Segment Open

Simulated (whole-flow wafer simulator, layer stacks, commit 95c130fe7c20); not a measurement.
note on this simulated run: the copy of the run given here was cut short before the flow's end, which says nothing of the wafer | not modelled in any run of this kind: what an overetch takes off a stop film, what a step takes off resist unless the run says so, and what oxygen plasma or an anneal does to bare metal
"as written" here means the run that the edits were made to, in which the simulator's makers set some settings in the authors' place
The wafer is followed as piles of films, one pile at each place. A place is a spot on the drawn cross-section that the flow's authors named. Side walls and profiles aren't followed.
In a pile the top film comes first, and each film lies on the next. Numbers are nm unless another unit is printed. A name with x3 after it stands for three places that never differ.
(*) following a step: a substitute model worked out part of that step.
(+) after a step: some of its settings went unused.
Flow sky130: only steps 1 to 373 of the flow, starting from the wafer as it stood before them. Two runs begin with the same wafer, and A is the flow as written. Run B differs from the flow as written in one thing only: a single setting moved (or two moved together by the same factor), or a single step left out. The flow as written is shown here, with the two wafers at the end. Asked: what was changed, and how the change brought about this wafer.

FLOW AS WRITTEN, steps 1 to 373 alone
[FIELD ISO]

Segment Closed

**Assigned task:** Return exactly, and only, the lines from the start of the listing through the line with "The wafer is".

**Exercise solution:**
Simulated (whole-flow wafer simulator, layer stacks, commit 95c130fe7c20); not a measurement.
note on this simulated run: the copy of the run given here was cut short before the flow's end, which says nothing of the wafer | not modelled in any run of this kind: what an overetch takes off a stop film, what a step takes off resist unless the run says so, and what oxygen plasma or an anneal does to bare metal
"as written" here means the run that the edits were made to, in which the simulator's makers set some settings in the authors' place
The wafer is followed as piles of films, one pile at each place. A place is a spot on the drawn cross-section that the flow's authors named. Side walls and profiles aren't followed.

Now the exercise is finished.